WORK TASK ->
Copy, word for word, each line of the data below from the first through the line containing "Examiner: Look at", and stop there.

DATA FOR REVIEW ->
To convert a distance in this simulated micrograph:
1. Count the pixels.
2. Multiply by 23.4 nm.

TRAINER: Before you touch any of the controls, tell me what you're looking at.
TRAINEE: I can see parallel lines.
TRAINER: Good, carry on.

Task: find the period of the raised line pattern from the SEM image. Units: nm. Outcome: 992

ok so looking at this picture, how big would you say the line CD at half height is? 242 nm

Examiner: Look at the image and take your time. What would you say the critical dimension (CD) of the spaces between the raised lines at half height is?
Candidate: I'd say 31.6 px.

SOLUTION ->
To convert a distance in this simulated micrograph:
1. Count the pixels.
2. Multiply by 23.4 nm.

TRAINER: Before you touch any of the controls, tell me what you're looking at.
TRAINEE: I can see parallel lines.
TRAINER: Good, carry on.

Task: find the period of the raised line pattern from the SEM image. Units: nm. Outcome: 992

ok so looking at this picture, how big would you say the line CD at half height is? 242 nm

Examiner: Look at the image and take your time. What would you say the critical dimension (CD) of the spaces between the raised lines at half height is?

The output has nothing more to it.